▶ **Information provided**
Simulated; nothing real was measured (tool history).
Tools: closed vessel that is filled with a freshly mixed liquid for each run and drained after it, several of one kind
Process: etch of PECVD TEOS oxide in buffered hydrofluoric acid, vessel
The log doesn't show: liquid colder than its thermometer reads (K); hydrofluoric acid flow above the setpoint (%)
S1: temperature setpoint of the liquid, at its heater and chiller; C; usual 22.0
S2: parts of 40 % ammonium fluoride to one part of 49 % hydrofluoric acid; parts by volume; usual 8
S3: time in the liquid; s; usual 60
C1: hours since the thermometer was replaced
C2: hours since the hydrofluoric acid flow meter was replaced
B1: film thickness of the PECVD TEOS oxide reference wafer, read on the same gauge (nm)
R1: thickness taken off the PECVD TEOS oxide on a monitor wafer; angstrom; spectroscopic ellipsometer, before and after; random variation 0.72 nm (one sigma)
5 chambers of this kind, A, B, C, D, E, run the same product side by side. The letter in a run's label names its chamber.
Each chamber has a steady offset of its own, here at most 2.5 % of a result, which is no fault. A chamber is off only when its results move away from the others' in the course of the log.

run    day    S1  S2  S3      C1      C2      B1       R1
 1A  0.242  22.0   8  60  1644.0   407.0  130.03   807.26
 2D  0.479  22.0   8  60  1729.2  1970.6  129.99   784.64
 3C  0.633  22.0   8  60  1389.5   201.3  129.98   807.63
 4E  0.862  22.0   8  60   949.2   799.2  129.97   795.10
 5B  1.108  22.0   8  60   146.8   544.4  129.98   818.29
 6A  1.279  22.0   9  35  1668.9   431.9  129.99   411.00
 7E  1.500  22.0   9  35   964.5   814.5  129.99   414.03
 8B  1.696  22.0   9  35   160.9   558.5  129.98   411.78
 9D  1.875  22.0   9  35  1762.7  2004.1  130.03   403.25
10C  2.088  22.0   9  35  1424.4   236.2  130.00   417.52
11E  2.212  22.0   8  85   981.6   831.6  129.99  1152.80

▶ **Work order**
Produce only the lines from the line containing "S1: temperature setpoint" through the line containing "5 chambers of", inclusive of both, exactly as they stand in the entries above.

▶ **Result**
S1: temperature setpoint of the liquid, at its heater and chiller; C; usual 22.0
S2: parts of 40 % ammonium fluoride to one part of 49 % hydrofluoric acid; parts by volume; usual 8
S3: time in the liquid; s; usual 60
C1: hours since the thermometer was replaced
C2: hours since the hydrofluoric acid flow meter was replaced
B1: film thickness of the PECVD TEOS oxide reference wafer, read on the same gauge (nm)
R1: thickness taken off the PECVD TEOS oxide on a monitor wafer; angstrom; spectroscopic ellipsometer, before and after; random variation 0.72 nm (one sigma)
5 chambers of this kind, A, B, C, D, E, run the same product side by side. The letter in a run's label names its chamber.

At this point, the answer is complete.